*** Block opens ***

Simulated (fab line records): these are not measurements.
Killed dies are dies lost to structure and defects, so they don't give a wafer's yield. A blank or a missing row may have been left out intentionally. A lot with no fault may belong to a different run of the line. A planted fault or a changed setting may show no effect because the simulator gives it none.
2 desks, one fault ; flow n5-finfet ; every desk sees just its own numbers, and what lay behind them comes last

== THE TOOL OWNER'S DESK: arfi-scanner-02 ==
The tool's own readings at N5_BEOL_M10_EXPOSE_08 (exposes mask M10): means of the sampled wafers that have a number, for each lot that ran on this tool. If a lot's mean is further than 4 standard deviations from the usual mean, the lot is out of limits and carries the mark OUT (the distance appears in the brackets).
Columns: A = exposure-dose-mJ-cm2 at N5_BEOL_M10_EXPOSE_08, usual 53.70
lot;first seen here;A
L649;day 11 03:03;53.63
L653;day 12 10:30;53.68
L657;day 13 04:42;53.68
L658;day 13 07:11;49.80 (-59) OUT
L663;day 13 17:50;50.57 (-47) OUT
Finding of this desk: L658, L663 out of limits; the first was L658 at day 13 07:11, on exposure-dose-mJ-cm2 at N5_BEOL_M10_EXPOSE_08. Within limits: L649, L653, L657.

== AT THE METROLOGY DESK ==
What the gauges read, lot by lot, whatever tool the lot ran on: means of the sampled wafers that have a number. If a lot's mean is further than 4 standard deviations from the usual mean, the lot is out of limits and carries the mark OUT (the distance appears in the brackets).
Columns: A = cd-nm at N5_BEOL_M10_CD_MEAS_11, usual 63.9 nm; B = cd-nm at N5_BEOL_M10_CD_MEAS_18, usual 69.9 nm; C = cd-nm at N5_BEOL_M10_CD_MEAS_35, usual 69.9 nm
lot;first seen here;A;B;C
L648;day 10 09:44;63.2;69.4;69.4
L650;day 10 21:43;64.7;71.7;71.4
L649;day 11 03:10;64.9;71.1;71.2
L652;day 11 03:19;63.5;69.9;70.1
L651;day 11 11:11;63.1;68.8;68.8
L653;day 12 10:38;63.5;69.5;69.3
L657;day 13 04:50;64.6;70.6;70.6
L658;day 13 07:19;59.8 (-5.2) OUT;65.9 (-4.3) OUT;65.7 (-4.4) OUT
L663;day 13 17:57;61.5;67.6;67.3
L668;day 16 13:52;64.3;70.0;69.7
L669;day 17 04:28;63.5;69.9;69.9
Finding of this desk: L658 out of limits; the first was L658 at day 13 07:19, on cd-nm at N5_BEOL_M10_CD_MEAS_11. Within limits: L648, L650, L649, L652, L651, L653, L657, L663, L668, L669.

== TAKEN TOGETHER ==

*** Block closes ***

Brief |
Beginning with the line containing "L669;day 17 04:28;63.5;69.9;69.9" and ending with the line containing "Finding of this desk: L658 out", extract those lines exactly from the listing above, and only those.

Task answer |
L669;day 17 04:28;63.5;69.9;69.9
Finding of this desk: L658 out of limits; the first was L658 at day 13 07:19, on cd-nm at N5_BEOL_M10_CD_MEAS_11. Within limits: L648, L650, L649, L652, L651, L653, L657, L663, L668, L669.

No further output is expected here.